++++++

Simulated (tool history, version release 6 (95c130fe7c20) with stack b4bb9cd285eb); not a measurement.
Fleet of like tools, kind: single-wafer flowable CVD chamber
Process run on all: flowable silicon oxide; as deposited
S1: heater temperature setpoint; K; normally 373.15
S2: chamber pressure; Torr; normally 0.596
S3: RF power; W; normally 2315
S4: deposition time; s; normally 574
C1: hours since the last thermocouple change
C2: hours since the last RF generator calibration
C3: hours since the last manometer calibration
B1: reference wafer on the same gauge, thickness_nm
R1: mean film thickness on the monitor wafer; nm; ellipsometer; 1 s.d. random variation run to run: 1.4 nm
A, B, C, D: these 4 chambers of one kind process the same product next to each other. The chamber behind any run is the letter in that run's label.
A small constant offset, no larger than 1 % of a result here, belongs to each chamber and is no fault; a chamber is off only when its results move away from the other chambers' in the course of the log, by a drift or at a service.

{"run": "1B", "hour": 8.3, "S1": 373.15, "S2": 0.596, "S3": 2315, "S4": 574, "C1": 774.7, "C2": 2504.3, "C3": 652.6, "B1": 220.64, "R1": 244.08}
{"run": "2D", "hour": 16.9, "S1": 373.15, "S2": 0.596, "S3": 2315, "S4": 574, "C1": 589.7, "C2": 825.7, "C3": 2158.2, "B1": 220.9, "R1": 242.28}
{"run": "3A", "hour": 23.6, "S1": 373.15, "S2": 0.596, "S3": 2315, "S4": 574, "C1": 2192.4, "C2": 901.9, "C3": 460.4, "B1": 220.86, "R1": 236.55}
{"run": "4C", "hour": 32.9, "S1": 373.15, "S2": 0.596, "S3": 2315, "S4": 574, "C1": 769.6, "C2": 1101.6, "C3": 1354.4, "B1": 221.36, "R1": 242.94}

++++++

Nothing outside this range should appear: the lines from the start of the listing through the line with "R1: mean film", each reproduced exactly, both ends included.

Simulated (tool history, version release 6 (95c130fe7c20) with stack b4bb9cd285eb); not a measurement.
Fleet of like tools, kind: single-wafer flowable CVD chamber
Process run on all: flowable silicon oxide; as deposited
S1: heater temperature setpoint; K; normally 373.15
S2: chamber pressure; Torr; normally 0.596
S3: RF power; W; normally 2315
S4: deposition time; s; normally 574
C1: hours since the last thermocouple change
C2: hours since the last RF generator calibration
C3: hours since the last manometer calibration
B1: reference wafer on the same gauge, thickness_nm
R1: mean film thickness on the monitor wafer; nm; ellipsometer; 1 s.d. random variation run to run: 1.4 nm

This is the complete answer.